Top of ENTRIES PROVIDED

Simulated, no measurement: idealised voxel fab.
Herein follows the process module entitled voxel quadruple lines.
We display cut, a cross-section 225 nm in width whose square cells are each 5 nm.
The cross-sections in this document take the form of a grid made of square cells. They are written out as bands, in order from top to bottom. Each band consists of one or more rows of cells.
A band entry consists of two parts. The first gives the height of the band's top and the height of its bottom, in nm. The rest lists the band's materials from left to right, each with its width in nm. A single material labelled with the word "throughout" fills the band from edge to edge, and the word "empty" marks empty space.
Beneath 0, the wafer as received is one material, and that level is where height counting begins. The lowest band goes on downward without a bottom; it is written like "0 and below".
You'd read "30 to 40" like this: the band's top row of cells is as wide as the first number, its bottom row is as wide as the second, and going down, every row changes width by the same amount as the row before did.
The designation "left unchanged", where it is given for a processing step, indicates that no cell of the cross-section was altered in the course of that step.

Bottom of ENTRIES PROVIDED

▶ ACTIVITY:
Repeat the material word for word, in full.

▶ EXERCISE OUTPUT:
Simulated, no measurement: idealised voxel fab.
Herein follows the process module entitled voxel quadruple lines.
We display cut, a cross-section 225 nm in width whose square cells are each 5 nm.
The cross-sections in this document take the form of a grid made of square cells. They are written out as bands, in order from top to bottom. Each band consists of one or more rows of cells.
A band entry consists of two parts. The first gives the height of the band's top and the height of its bottom, in nm. The rest lists the band's materials from left to right, each with its width in nm. A single material labelled with the word "throughout" fills the band from edge to edge, and the word "empty" marks empty space.
Beneath 0, the wafer as received is one material, and that level is where height counting begins. The lowest band goes on downward without a bottom; it is written like "0 and below".
You'd read "30 to 40" like this: the band's top row of cells is as wide as the first number, its bottom row is as wide as the second, and going down, every row changes width by the same amount as the row before did.
The designation "left unchanged", where it is given for a processing step, indicates that no cell of the cross-section was altered in the course of that step.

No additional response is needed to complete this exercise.